Requirement: Beginning with the very first line, please reproduce the entries exactly through the line containing "Killed dies are".

Data to examine:
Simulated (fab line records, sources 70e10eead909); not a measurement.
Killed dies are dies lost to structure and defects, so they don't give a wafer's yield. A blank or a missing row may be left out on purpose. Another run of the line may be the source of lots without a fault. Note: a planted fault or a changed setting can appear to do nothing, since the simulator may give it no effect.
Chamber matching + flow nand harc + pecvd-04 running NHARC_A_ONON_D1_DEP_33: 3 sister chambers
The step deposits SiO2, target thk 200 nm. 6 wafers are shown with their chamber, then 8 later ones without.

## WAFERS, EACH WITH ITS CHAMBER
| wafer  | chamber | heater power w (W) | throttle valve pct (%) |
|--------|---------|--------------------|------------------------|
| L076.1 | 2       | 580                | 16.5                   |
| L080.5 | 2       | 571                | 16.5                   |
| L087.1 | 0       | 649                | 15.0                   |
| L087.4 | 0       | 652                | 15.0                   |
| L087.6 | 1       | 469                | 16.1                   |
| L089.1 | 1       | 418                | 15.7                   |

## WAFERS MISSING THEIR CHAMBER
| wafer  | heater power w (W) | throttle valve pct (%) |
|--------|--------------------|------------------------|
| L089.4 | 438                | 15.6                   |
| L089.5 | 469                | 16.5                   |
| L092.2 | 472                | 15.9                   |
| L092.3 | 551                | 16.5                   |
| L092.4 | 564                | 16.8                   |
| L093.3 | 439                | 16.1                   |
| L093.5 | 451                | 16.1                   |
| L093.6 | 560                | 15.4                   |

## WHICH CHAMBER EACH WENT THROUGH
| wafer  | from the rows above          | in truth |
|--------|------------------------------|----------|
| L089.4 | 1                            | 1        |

Your response:
Simulated (fab line records, sources 70e10eead909); not a measurement.
Killed dies are dies lost to structure and defects, so they don't give a wafer's yield. A blank or a missing row may be left out on purpose. Another run of the line may be the source of lots without a fault. Note: a planted fault or a changed setting can appear to do nothing, since the simulator may give it no effect.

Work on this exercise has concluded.